-- Opening Marker --
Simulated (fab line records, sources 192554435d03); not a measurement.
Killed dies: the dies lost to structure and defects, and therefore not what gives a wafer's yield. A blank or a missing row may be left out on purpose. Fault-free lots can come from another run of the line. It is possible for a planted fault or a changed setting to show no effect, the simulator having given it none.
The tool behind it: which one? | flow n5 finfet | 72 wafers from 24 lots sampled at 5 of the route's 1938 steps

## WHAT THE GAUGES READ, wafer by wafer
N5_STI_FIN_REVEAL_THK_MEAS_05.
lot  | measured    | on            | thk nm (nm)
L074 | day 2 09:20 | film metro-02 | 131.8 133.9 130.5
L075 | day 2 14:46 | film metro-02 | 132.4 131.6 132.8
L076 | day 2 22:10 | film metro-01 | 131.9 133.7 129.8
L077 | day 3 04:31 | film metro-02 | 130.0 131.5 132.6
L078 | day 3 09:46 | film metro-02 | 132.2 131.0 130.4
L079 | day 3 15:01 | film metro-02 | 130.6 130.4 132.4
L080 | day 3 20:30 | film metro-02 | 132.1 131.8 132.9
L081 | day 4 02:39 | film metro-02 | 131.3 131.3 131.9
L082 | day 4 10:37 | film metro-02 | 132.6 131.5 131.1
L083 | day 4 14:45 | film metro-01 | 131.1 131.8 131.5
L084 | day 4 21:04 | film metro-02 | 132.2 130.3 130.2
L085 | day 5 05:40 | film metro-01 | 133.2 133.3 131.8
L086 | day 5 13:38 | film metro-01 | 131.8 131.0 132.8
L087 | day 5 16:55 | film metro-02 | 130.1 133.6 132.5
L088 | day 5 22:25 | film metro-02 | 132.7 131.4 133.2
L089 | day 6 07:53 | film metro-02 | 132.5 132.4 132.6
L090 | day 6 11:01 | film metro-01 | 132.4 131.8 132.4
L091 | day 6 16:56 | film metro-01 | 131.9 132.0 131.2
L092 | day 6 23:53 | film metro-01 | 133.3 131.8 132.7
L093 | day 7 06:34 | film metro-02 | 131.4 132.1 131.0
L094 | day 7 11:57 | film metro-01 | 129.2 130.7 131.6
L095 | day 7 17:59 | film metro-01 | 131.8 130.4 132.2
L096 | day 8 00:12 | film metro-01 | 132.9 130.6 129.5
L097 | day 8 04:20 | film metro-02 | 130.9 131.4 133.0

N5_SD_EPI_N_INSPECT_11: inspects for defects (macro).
-- Closing Marker --

• WORK REQUEST: From the first line of the listing above to the line that contains "L084 | day 4", inclusive, restate every line word for word. Nothing else belongs in the answer.

• EXERCISE OUTPUT:
Simulated (fab line records, sources 192554435d03); not a measurement.
Killed dies: the dies lost to structure and defects, and therefore not what gives a wafer's yield. A blank or a missing row may be left out on purpose. Fault-free lots can come from another run of the line. It is possible for a planted fault or a changed setting to show no effect, the simulator having given it none.
The tool behind it: which one? | flow n5 finfet | 72 wafers from 24 lots sampled at 5 of the route's 1938 steps

## WHAT THE GAUGES READ, wafer by wafer
N5_STI_FIN_REVEAL_THK_MEAS_05.
lot  | measured    | on            | thk nm (nm)
L074 | day 2 09:20 | film metro-02 | 131.8 133.9 130.5
L075 | day 2 14:46 | film metro-02 | 132.4 131.6 132.8
L076 | day 2 22:10 | film metro-01 | 131.9 133.7 129.8
L077 | day 3 04:31 | film metro-02 | 130.0 131.5 132.6
L078 | day 3 09:46 | film metro-02 | 132.2 131.0 130.4
L079 | day 3 15:01 | film metro-02 | 130.6 130.4 132.4
L080 | day 3 20:30 | film metro-02 | 132.1 131.8 132.9
L081 | day 4 02:39 | film metro-02 | 131.3 131.3 131.9
L082 | day 4 10:37 | film metro-02 | 132.6 131.5 131.1
L083 | day 4 14:45 | film metro-01 | 131.1 131.8 131.5
L084 | day 4 21:04 | film metro-02 | 132.2 130.3 130.2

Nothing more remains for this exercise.